── ENTRIES PROVIDED ──
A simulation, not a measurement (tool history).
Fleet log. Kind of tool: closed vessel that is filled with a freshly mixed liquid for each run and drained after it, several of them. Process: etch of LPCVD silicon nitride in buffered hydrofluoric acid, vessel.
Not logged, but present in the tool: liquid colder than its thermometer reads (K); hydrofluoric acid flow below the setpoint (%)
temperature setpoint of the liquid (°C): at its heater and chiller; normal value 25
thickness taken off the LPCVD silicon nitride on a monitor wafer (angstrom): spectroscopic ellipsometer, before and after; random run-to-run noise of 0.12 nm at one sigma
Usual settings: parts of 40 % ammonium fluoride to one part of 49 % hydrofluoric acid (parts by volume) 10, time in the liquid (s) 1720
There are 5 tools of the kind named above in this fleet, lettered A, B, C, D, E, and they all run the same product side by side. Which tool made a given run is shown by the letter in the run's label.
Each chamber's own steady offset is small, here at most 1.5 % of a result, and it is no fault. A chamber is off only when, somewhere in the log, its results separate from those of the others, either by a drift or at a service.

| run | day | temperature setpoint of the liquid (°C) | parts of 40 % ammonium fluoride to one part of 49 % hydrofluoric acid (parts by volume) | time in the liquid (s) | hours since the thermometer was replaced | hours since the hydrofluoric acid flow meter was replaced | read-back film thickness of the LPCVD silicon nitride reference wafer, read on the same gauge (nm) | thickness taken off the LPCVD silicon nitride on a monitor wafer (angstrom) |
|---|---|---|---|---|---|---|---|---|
───

ACTION ITEM ▸ Repeat the whole of the data above exactly as it appears.

TASK OUTPUT ▸
A simulation, not a measurement (tool history).
Fleet log. Kind of tool: closed vessel that is filled with a freshly mixed liquid for each run and drained after it, several of them. Process: etch of LPCVD silicon nitride in buffered hydrofluoric acid, vessel.
Not logged, but present in the tool: liquid colder than its thermometer reads (K); hydrofluoric acid flow below the setpoint (%)
temperature setpoint of the liquid (°C): at its heater and chiller; normal value 25
thickness taken off the LPCVD silicon nitride on a monitor wafer (angstrom): spectroscopic ellipsometer, before and after; random run-to-run noise of 0.12 nm at one sigma
Usual settings: parts of 40 % ammonium fluoride to one part of 49 % hydrofluoric acid (parts by volume) 10, time in the liquid (s) 1720
There are 5 tools of the kind named above in this fleet, lettered A, B, C, D, E, and they all run the same product side by side. Which tool made a given run is shown by the letter in the run's label.
Each chamber's own steady offset is small, here at most 1.5 % of a result, and it is no fault. A chamber is off only when, somewhere in the log, its results separate from those of the others, either by a drift or at a service.

| run | day | temperature setpoint of the liquid (°C) | parts of 40 % ammonium fluoride to one part of 49 % hydrofluoric acid (parts by volume) | time in the liquid (s) | hours since the thermometer was replaced | hours since the hydrofluoric acid flow meter was replaced | read-back film thickness of the LPCVD silicon nitride reference wafer, read on the same gauge (nm) | thickness taken off the LPCVD silicon nitride on a monitor wafer (angstrom) |
|---|---|---|---|---|---|---|---|---|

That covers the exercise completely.